**Given information:**
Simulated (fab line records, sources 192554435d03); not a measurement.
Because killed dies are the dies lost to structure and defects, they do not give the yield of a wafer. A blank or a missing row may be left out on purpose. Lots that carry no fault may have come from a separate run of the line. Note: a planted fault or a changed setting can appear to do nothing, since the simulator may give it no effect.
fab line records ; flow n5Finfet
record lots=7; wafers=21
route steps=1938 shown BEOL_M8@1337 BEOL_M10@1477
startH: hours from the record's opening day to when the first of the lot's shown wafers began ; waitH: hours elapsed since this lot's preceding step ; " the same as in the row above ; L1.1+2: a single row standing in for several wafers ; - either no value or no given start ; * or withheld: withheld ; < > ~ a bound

**Assigned task:** Of the lines above, retype only those from the line containing "record lots=7; wafers=21" through the line containing "route steps=1938 shown", including both, exactly.

**Result:**
record lots=7; wafers=21
route steps=1938 shown BEOL_M8@1337 BEOL_M10@1477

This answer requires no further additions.